↓

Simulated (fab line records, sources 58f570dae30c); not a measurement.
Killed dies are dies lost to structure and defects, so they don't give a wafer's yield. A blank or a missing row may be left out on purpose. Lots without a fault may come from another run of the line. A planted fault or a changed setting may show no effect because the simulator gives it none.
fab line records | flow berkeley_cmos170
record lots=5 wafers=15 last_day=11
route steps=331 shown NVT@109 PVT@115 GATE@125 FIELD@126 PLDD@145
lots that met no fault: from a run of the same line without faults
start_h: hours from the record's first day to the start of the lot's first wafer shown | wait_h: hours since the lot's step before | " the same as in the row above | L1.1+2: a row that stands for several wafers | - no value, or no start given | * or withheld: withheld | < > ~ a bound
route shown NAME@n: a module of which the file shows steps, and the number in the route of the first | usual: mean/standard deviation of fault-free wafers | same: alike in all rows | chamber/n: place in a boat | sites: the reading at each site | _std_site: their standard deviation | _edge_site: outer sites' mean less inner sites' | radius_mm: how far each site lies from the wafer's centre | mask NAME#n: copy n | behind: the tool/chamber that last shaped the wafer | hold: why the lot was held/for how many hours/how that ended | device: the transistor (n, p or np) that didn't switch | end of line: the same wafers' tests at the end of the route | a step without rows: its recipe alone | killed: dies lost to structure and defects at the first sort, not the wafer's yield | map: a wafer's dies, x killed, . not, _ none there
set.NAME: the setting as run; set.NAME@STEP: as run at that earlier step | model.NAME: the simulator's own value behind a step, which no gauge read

↑

_ASSIGNMENT_
Copy out the data shown above without altering anything.

_WRITTEN ANSWER_
Simulated (fab line records, sources 58f570dae30c); not a measurement.
Killed dies are dies lost to structure and defects, so they don't give a wafer's yield. A blank or a missing row may be left out on purpose. Lots without a fault may come from another run of the line. A planted fault or a changed setting may show no effect because the simulator gives it none.
fab line records | flow berkeley_cmos170
record lots=5 wafers=15 last_day=11
route steps=331 shown NVT@109 PVT@115 GATE@125 FIELD@126 PLDD@145
lots that met no fault: from a run of the same line without faults
start_h: hours from the record's first day to the start of the lot's first wafer shown | wait_h: hours since the lot's step before | " the same as in the row above | L1.1+2: a row that stands for several wafers | - no value, or no start given | * or withheld: withheld | < > ~ a bound
route shown NAME@n: a module of which the file shows steps, and the number in the route of the first | usual: mean/standard deviation of fault-free wafers | same: alike in all rows | chamber/n: place in a boat | sites: the reading at each site | _std_site: their standard deviation | _edge_site: outer sites' mean less inner sites' | radius_mm: how far each site lies from the wafer's centre | mask NAME#n: copy n | behind: the tool/chamber that last shaped the wafer | hold: why the lot was held/for how many hours/how that ended | device: the transistor (n, p or np) that didn't switch | end of line: the same wafers' tests at the end of the route | a step without rows: its recipe alone | killed: dies lost to structure and defects at the first sort, not the wafer's yield | map: a wafer's dies, x killed, . not, _ none there
set.NAME: the setting as run; set.NAME@STEP: as run at that earlier step | model.NAME: the simulator's own value behind a step, which no gauge read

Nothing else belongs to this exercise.